WORK ORDER: When the line containing "-- Process steps foreseen in the plan" appears in the entries below, begin printing there and stop after the line containing "3. DIRECTIONAL_DEP | material TiN | thk nm 15"; print each of those lines exactly and no other line.

DATA PROVIDED:
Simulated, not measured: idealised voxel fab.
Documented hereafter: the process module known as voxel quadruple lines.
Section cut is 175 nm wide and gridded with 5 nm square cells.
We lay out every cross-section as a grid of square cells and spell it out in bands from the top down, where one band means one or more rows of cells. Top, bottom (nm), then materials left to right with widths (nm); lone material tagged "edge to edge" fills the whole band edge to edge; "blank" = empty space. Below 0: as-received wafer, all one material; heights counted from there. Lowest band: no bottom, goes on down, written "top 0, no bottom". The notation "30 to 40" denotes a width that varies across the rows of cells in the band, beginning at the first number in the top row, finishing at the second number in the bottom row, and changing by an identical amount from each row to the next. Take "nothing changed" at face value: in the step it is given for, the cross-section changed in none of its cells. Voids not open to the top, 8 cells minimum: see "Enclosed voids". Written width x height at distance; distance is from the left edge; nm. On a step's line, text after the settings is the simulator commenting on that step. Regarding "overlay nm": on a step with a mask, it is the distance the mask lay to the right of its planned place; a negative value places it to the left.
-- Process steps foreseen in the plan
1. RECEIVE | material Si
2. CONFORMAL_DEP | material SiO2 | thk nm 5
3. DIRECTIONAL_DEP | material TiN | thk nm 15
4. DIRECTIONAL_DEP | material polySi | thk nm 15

RESPONSE BOX:
-- Process steps foreseen in the plan
1. RECEIVE | material Si
2. CONFORMAL_DEP | material SiO2 | thk nm 5
3. DIRECTIONAL_DEP | material TiN | thk nm 15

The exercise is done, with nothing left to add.